Entries provided ->
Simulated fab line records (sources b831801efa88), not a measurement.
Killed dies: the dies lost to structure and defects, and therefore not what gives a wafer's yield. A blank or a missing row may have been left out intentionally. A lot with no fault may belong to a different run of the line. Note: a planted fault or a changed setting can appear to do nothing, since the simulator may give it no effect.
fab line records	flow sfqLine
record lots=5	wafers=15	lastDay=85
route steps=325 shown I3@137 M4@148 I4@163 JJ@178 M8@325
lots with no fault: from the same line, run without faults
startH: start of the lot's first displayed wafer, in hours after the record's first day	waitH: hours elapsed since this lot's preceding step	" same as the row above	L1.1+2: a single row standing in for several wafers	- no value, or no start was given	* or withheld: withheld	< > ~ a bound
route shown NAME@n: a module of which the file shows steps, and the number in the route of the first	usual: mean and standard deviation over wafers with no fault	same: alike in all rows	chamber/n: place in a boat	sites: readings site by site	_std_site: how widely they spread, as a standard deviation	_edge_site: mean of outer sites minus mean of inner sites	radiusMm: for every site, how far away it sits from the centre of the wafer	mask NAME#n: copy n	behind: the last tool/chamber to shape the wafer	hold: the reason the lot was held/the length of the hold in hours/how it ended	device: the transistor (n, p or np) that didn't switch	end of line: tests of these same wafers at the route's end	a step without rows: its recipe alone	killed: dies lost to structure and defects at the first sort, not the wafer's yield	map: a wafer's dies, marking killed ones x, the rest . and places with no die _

Work request -> The full listing above should be repeated without omission.

Exercise answer ->
Simulated fab line records (sources b831801efa88), not a measurement.
Killed dies: the dies lost to structure and defects, and therefore not what gives a wafer's yield. A blank or a missing row may have been left out intentionally. A lot with no fault may belong to a different run of the line. Note: a planted fault or a changed setting can appear to do nothing, since the simulator may give it no effect.
fab line records	flow sfqLine
record lots=5	wafers=15	lastDay=85
route steps=325 shown I3@137 M4@148 I4@163 JJ@178 M8@325
lots with no fault: from the same line, run without faults
startH: start of the lot's first displayed wafer, in hours after the record's first day	waitH: hours elapsed since this lot's preceding step	" same as the row above	L1.1+2: a single row standing in for several wafers	- no value, or no start was given	* or withheld: withheld	< > ~ a bound
route shown NAME@n: a module of which the file shows steps, and the number in the route of the first	usual: mean and standard deviation over wafers with no fault	same: alike in all rows	chamber/n: place in a boat	sites: readings site by site	_std_site: how widely they spread, as a standard deviation	_edge_site: mean of outer sites minus mean of inner sites	radiusMm: for every site, how far away it sits from the centre of the wafer	mask NAME#n: copy n	behind: the last tool/chamber to shape the wafer	hold: the reason the lot was held/the length of the hold in hours/how it ended	device: the transistor (n, p or np) that didn't switch	end of line: tests of these same wafers at the route's end	a step without rows: its recipe alone	killed: dies lost to structure and defects at the first sort, not the wafer's yield	map: a wafer's dies, marking killed ones x, the rest . and places with no die _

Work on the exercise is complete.